——————————

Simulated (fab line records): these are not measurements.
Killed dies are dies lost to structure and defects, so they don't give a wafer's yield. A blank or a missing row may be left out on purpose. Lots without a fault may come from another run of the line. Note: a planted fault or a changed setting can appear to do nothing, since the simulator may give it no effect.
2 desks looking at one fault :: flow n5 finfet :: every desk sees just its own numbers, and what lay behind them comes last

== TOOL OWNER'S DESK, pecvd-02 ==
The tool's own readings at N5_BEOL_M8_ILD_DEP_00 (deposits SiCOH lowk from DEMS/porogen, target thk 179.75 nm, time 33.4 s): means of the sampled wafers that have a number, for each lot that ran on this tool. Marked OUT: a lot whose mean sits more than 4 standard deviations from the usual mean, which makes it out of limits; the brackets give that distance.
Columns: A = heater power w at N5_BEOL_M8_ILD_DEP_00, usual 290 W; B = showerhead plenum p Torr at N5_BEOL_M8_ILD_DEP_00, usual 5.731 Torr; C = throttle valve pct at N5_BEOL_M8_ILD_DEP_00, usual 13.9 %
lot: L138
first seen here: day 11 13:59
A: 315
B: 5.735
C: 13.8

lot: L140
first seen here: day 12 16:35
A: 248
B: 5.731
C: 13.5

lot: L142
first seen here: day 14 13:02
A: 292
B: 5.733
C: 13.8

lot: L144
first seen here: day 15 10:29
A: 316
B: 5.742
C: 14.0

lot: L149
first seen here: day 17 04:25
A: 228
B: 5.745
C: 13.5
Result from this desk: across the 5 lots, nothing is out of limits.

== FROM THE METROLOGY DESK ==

——————————

> WORK TASK
Beginning at the line with "first seen here: day 15 10:29" and ending at the line with "Result from this", reproduce each line of the data above exactly, and add no other lines.

> RESPONSE AREA
first seen here: day 15 10:29
A: 316
B: 5.742
C: 14.0

lot: L149
first seen here: day 17 04:25
A: 228
B: 5.745
C: 13.5
Result from this desk: across the 5 lots, nothing is out of limits.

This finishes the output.